BEGIN Available data

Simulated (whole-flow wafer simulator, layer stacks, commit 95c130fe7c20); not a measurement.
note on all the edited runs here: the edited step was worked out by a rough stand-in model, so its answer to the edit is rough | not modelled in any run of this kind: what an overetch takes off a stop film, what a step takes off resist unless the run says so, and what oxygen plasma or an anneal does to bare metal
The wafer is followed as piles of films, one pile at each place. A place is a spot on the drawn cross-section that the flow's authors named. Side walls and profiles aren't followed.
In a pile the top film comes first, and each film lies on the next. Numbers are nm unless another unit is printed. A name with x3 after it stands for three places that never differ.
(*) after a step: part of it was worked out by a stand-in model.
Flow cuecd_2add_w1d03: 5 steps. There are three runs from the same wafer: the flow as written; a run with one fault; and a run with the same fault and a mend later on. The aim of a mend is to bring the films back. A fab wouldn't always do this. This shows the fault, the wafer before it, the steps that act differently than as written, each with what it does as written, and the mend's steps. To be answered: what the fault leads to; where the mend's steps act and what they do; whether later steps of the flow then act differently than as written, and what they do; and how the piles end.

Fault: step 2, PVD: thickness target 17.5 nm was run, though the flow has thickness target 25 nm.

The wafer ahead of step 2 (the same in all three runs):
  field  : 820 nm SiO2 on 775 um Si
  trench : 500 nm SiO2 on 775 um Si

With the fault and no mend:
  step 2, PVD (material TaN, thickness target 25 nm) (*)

END Available data

- **Exercise**:
Transcribe every record above exactly as it appears.

- **Your solution**:
Simulated (whole-flow wafer simulator, layer stacks, commit 95c130fe7c20); not a measurement.
note on all the edited runs here: the edited step was worked out by a rough stand-in model, so its answer to the edit is rough | not modelled in any run of this kind: what an overetch takes off a stop film, what a step takes off resist unless the run says so, and what oxygen plasma or an anneal does to bare metal
The wafer is followed as piles of films, one pile at each place. A place is a spot on the drawn cross-section that the flow's authors named. Side walls and profiles aren't followed.
In a pile the top film comes first, and each film lies on the next. Numbers are nm unless another unit is printed. A name with x3 after it stands for three places that never differ.
(*) after a step: part of it was worked out by a stand-in model.
Flow cuecd_2add_w1d03: 5 steps. There are three runs from the same wafer: the flow as written; a run with one fault; and a run with the same fault and a mend later on. The aim of a mend is to bring the films back. A fab wouldn't always do this. This shows the fault, the wafer before it, the steps that act differently than as written, each with what it does as written, and the mend's steps. To be answered: what the fault leads to; where the mend's steps act and what they do; whether later steps of the flow then act differently than as written, and what they do; and how the piles end.

Fault: step 2, PVD: thickness target 17.5 nm was run, though the flow has thickness target 25 nm.

The wafer ahead of step 2 (the same in all three runs):
  field  : 820 nm SiO2 on 775 um Si
  trench : 500 nm SiO2 on 775 um Si

With the fault and no mend:
  step 2, PVD (material TaN, thickness target 25 nm) (*)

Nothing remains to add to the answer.